[Work request] Copy exactly the lines of the material below that run from the one containing "(*) after a" through the one containing "Flow rit_65step_cmos, 175". Copy no other lines.

<<<<

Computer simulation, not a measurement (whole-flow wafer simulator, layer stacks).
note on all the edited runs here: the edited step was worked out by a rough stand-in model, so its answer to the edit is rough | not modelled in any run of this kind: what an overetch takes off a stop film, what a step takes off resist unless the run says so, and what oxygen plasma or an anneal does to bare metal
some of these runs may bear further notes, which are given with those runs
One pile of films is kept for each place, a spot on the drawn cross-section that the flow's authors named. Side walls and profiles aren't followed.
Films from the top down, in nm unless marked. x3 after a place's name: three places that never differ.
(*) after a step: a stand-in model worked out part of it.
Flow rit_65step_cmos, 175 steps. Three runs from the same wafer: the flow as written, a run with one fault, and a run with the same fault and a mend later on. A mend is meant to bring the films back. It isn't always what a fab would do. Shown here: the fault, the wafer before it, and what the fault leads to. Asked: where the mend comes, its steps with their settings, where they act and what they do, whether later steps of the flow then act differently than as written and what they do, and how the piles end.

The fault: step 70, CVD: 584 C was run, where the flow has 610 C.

>>>>

[Reply]
(*) after a step: a stand-in model worked out part of it.
Flow rit_65step_cmos, 175 steps. Three runs from the same wafer: the flow as written, a run with one fault, and a run with the same fault and a mend later on. A mend is meant to bring the films back. It isn't always what a fab would do. Shown here: the fault, the wafer before it, and what the fault leads to. Asked: where the mend comes, its steps with their settings, where they act and what they do, whether later steps of the flow then act differently than as written and what they do, and how the piles end.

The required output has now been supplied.